WORK ITEM: All of the data that follows needs to be printed again, exactly as it reads.

(RECORDED INFORMATION)

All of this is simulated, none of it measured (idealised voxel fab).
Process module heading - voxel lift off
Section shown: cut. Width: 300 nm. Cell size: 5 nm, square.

(End RECORDED INFORMATION)

WRITTEN SOLUTION:
All of this is simulated, none of it measured (idealised voxel fab).
Process module heading - voxel lift off
Section shown: cut. Width: 300 nm. Cell size: 5 nm, square.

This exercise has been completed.